◆ ◆ ◆ ◆

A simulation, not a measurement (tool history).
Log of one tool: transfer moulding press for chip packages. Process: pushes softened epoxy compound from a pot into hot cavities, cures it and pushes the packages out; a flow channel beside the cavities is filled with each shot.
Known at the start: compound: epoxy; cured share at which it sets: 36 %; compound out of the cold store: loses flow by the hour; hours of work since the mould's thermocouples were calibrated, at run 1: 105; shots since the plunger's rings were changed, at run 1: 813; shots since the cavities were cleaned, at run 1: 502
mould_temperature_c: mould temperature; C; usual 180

◆ ◆ ◆ ◆

§ REQUIREMENT
Retype every line of the material exactly as given.

§ ANSWER BOX
A simulation, not a measurement (tool history).
Log of one tool: transfer moulding press for chip packages. Process: pushes softened epoxy compound from a pot into hot cavities, cures it and pushes the packages out; a flow channel beside the cavities is filled with each shot.
Known at the start: compound: epoxy; cured share at which it sets: 36 %; compound out of the cold store: loses flow by the hour; hours of work since the mould's thermocouples were calibrated, at run 1: 105; shots since the plunger's rings were changed, at run 1: 813; shots since the cavities were cleaned, at run 1: 502
mould_temperature_c: mould temperature; C; usual 180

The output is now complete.